ACTION ITEM => Reproduce exactly the lines below, from the first through the one containing "4. For the last", and nothing more.

EXTRACTED MATERIAL =>
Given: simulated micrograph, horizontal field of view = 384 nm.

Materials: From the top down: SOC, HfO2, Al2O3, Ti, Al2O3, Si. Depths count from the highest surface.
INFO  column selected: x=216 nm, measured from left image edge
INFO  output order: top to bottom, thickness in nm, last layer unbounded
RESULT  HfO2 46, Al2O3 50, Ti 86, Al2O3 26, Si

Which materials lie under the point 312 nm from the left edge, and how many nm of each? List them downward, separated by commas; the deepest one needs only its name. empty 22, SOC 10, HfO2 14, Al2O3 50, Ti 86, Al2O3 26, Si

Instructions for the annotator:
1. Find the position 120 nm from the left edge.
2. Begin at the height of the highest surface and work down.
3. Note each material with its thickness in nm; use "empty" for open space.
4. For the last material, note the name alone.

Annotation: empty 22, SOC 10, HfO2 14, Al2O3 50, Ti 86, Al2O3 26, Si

RESPONSE BOX =>
Given: simulated micrograph, horizontal field of view = 384 nm.

Materials: From the top down: SOC, HfO2, Al2O3, Ti, Al2O3, Si. Depths count from the highest surface.
INFO  column selected: x=216 nm, measured from left image edge
INFO  output order: top to bottom, thickness in nm, last layer unbounded
RESULT  HfO2 46, Al2O3 50, Ti 86, Al2O3 26, Si

Which materials lie under the point 312 nm from the left edge, and how many nm of each? List them downward, separated by commas; the deepest one needs only its name. empty 22, SOC 10, HfO2 14, Al2O3 50, Ti 86, Al2O3 26, Si

Instructions for the annotator:
1. Find the position 120 nm from the left edge.
2. Begin at the height of the highest surface and work down.
3. Note each material with its thickness in nm; use "empty" for open space.
4. For the last material, note the name alone.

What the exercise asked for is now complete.